**RAW DATA:**
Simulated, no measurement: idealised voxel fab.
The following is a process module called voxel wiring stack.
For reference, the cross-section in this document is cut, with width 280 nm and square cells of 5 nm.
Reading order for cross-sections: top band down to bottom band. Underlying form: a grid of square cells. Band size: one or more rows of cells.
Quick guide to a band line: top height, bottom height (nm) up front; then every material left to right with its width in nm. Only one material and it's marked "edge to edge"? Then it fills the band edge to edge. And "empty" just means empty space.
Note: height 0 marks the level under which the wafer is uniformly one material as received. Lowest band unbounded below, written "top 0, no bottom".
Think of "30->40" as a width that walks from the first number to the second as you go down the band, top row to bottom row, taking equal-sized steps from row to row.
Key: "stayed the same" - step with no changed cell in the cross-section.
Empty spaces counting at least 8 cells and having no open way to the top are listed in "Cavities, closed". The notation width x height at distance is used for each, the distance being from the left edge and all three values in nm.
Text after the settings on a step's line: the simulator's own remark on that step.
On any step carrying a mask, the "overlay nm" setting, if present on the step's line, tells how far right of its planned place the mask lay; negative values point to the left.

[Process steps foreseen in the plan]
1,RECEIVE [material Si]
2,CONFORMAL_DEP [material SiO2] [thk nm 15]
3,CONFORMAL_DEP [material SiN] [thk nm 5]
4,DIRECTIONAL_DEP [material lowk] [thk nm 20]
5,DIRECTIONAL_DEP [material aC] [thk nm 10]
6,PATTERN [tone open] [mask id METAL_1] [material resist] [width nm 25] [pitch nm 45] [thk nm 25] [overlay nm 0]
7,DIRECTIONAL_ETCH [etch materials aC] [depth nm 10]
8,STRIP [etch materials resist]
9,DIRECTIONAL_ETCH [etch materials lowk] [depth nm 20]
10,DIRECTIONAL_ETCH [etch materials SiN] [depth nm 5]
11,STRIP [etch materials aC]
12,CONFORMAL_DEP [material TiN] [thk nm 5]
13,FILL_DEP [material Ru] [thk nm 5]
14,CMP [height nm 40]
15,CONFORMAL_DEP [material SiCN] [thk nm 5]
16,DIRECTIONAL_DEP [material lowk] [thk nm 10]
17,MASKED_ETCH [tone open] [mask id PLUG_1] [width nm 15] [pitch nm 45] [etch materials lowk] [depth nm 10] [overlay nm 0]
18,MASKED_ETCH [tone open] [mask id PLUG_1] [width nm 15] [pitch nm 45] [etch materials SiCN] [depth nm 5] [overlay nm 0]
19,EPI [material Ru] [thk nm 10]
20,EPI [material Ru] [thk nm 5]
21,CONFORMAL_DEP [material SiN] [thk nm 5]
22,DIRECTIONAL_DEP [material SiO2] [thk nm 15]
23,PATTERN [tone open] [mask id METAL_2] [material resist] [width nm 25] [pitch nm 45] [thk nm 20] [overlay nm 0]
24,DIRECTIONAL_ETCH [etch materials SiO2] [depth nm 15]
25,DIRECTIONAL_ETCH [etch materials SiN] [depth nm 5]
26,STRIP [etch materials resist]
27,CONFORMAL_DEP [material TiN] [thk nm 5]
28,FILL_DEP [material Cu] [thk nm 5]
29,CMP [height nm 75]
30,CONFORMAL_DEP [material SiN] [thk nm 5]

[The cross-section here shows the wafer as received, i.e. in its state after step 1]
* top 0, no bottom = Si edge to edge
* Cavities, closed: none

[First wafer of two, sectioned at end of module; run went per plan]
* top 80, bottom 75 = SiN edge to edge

**WORK TASK:**
Only one stretch of the entries above is wanted: the lines from the one containing "Reading order for" through the one containing "2,CONFORMAL_DEP [material SiO2] [thk nm 15]". Please reproduce it exactly.

**RESPONSE BOX:**
Reading order for cross-sections: top band down to bottom band. Underlying form: a grid of square cells. Band size: one or more rows of cells.
Quick guide to a band line: top height, bottom height (nm) up front; then every material left to right with its width in nm. Only one material and it's marked "edge to edge"? Then it fills the band edge to edge. And "empty" just means empty space.
Note: height 0 marks the level under which the wafer is uniformly one material as received. Lowest band unbounded below, written "top 0, no bottom".
Think of "30->40" as a width that walks from the first number to the second as you go down the band, top row to bottom row, taking equal-sized steps from row to row.
Key: "stayed the same" - step with no changed cell in the cross-section.
Empty spaces counting at least 8 cells and having no open way to the top are listed in "Cavities, closed". The notation width x height at distance is used for each, the distance being from the left edge and all three values in nm.
Text after the settings on a step's line: the simulator's own remark on that step.
On any step carrying a mask, the "overlay nm" setting, if present on the step's line, tells how far right of its planned place the mask lay; negative values point to the left.

[Process steps foreseen in the plan]
1,RECEIVE [material Si]
2,CONFORMAL_DEP [material SiO2] [thk nm 15]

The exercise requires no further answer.